Material shown START

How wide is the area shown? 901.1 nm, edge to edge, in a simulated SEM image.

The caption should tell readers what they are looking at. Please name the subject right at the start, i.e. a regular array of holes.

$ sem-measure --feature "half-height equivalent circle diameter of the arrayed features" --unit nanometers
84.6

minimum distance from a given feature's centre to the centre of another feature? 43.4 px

Material shown END

• Brief
Beginning with the first line above, could you copy every line exactly, up to and including the one with "The caption should"?

• Task output
How wide is the area shown? 901.1 nm, edge to edge, in a simulated SEM image.

The caption should tell readers what they are looking at. Please name the subject right at the start, i.e. a regular array of holes.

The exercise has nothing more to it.